.....

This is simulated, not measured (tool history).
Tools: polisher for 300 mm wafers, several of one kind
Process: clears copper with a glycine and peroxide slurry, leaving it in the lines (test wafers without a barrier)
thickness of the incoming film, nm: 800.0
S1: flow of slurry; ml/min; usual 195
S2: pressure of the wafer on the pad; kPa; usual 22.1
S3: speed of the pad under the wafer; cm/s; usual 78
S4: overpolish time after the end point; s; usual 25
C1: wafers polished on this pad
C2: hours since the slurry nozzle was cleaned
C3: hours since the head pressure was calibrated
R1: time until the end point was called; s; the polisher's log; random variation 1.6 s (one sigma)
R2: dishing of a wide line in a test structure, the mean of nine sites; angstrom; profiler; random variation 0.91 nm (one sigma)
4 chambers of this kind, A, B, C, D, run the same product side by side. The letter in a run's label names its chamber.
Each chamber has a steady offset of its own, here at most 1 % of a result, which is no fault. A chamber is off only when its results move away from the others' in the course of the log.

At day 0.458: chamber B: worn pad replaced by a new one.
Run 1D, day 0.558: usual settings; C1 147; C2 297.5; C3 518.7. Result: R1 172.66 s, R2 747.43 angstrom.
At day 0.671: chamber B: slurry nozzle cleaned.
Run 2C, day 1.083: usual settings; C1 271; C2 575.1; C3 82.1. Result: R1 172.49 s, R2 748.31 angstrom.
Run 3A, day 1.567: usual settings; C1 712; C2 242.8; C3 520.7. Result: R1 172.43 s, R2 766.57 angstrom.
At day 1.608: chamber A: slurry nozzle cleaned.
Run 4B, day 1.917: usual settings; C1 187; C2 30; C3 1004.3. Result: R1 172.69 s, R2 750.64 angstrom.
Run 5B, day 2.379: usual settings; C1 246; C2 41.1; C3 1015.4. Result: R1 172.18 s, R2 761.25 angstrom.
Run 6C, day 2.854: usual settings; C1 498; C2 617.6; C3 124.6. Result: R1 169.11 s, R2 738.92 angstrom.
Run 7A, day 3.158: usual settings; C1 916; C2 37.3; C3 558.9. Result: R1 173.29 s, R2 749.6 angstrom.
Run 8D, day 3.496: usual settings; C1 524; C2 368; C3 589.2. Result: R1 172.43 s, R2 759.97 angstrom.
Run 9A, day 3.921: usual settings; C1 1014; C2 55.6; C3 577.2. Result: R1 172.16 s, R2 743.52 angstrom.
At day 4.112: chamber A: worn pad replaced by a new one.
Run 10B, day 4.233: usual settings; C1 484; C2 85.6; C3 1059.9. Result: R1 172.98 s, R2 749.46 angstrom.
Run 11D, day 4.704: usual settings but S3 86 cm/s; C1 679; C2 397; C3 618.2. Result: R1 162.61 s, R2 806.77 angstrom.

.....

Write out word for word only the lines from the start of the entries down to the line with "At day 0.458: chamber", please, including both ends.

• _Answer space_
This is simulated, not measured (tool history).
Tools: polisher for 300 mm wafers, several of one kind
Process: clears copper with a glycine and peroxide slurry, leaving it in the lines (test wafers without a barrier)
thickness of the incoming film, nm: 800.0
S1: flow of slurry; ml/min; usual 195
S2: pressure of the wafer on the pad; kPa; usual 22.1
S3: speed of the pad under the wafer; cm/s; usual 78
S4: overpolish time after the end point; s; usual 25
C1: wafers polished on this pad
C2: hours since the slurry nozzle was cleaned
C3: hours since the head pressure was calibrated
R1: time until the end point was called; s; the polisher's log; random variation 1.6 s (one sigma)
R2: dishing of a wide line in a test structure, the mean of nine sites; angstrom; profiler; random variation 0.91 nm (one sigma)
4 chambers of this kind, A, B, C, D, run the same product side by side. The letter in a run's label names its chamber.
Each chamber has a steady offset of its own, here at most 1 % of a result, which is no fault. A chamber is off only when its results move away from the others' in the course of the log.

At day 0.458: chamber B: worn pad replaced by a new one.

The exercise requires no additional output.